PROVIDED DATA:
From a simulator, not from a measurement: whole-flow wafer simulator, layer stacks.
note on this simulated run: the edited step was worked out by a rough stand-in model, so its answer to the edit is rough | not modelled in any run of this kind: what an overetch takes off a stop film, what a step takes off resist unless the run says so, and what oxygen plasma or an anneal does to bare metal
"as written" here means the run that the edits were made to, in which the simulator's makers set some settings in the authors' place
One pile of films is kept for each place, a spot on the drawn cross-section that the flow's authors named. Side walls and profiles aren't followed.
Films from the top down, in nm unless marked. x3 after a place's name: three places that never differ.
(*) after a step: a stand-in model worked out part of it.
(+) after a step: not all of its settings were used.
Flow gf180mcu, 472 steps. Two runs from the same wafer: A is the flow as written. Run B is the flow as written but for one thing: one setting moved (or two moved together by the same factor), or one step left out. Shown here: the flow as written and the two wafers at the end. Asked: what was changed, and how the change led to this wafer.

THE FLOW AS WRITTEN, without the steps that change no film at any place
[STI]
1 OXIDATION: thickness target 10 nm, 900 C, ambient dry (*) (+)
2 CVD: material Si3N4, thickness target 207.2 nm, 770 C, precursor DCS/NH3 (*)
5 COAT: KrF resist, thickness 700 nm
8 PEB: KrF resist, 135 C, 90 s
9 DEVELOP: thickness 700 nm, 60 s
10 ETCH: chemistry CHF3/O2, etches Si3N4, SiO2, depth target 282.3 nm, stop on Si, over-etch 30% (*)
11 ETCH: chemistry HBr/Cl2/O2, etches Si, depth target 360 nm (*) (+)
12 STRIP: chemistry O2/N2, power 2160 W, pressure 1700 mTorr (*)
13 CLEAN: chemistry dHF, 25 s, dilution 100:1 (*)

TASK ITEM:
From the first line of the data above to the line holding "1 OXIDATION: thickness", reproduce each line exactly; emit no other lines.

PROBLEM SOLUTION:
From a simulator, not from a measurement: whole-flow wafer simulator, layer stacks.
note on this simulated run: the edited step was worked out by a rough stand-in model, so its answer to the edit is rough | not modelled in any run of this kind: what an overetch takes off a stop film, what a step takes off resist unless the run says so, and what oxygen plasma or an anneal does to bare metal
"as written" here means the run that the edits were made to, in which the simulator's makers set some settings in the authors' place
One pile of films is kept for each place, a spot on the drawn cross-section that the flow's authors named. Side walls and profiles aren't followed.
Films from the top down, in nm unless marked. x3 after a place's name: three places that never differ.
(*) after a step: a stand-in model worked out part of it.
(+) after a step: not all of its settings were used.
Flow gf180mcu, 472 steps. Two runs from the same wafer: A is the flow as written. Run B is the flow as written but for one thing: one setting moved (or two moved together by the same factor), or one step left out. Shown here: the flow as written and the two wafers at the end. Asked: what was changed, and how the change led to this wafer.

THE FLOW AS WRITTEN, without the steps that change no film at any place
[STI]
1 OXIDATION: thickness target 10 nm, 900 C, ambient dry (*) (+)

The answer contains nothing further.